_LISTED ENTRIES_.
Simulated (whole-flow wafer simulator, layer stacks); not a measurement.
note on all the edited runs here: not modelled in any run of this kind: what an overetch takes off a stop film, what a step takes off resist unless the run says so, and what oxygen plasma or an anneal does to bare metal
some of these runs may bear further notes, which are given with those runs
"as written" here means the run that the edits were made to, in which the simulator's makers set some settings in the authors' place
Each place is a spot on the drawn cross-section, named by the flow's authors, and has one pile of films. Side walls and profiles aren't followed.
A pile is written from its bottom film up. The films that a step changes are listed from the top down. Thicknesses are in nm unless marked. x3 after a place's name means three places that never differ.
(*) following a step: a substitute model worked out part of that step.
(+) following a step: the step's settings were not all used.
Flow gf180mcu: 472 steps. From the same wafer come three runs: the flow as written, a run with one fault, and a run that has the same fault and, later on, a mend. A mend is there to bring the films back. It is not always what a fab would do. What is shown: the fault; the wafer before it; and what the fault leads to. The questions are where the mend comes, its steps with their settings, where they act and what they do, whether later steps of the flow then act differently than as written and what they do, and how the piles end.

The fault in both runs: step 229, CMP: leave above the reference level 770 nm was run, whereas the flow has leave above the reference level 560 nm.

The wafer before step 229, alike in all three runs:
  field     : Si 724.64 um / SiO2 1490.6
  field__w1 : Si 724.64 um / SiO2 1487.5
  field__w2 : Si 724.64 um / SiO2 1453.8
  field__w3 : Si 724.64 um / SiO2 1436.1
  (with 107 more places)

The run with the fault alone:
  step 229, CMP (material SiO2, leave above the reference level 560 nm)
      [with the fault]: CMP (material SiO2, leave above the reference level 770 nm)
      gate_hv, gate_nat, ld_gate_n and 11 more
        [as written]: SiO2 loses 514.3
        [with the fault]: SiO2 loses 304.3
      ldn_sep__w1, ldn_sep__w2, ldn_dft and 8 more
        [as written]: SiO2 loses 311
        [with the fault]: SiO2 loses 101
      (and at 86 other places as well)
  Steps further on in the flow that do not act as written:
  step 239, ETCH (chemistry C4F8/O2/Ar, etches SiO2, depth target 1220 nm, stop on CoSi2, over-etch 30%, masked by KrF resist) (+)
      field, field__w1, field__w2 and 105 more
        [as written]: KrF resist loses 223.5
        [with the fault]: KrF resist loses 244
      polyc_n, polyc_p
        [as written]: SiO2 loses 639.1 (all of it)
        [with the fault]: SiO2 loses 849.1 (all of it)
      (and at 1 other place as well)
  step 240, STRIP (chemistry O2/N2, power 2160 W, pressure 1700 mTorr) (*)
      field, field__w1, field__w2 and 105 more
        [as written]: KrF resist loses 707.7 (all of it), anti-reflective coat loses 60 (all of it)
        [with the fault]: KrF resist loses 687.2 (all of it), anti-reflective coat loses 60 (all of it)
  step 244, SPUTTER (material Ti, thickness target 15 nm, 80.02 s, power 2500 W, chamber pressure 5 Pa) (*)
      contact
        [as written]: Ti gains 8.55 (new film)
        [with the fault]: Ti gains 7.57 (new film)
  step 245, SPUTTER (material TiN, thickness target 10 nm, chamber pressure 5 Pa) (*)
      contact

_ACTIVITY_. The lines needed run from the first line of the data through the line containing "A pile is written"; give them again exactly and nothing else.

_EXERCISE ANSWER_.
Simulated (whole-flow wafer simulator, layer stacks); not a measurement.
note on all the edited runs here: not modelled in any run of this kind: what an overetch takes off a stop film, what a step takes off resist unless the run says so, and what oxygen plasma or an anneal does to bare metal
some of these runs may bear further notes, which are given with those runs
"as written" here means the run that the edits were made to, in which the simulator's makers set some settings in the authors' place
Each place is a spot on the drawn cross-section, named by the flow's authors, and has one pile of films. Side walls and profiles aren't followed.
A pile is written from its bottom film up. The films that a step changes are listed from the top down. Thicknesses are in nm unless marked. x3 after a place's name means three places that never differ.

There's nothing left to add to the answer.